Print the data that follows exactly, leaving nothing out.

==========

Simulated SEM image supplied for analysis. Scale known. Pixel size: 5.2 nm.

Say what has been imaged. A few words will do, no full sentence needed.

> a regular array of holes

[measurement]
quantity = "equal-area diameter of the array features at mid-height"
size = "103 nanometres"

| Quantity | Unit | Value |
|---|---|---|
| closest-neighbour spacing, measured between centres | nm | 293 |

==========

#### Task result
Simulated SEM image supplied for analysis. Scale known. Pixel size: 5.2 nm.

Say what has been imaged. A few words will do, no full sentence needed.

> a regular array of holes

[measurement]
quantity = "equal-area diameter of the array features at mid-height"
size = "103 nanometres"

| Quantity | Unit | Value |
|---|---|---|
| closest-neighbour spacing, measured between centres | nm | 293 |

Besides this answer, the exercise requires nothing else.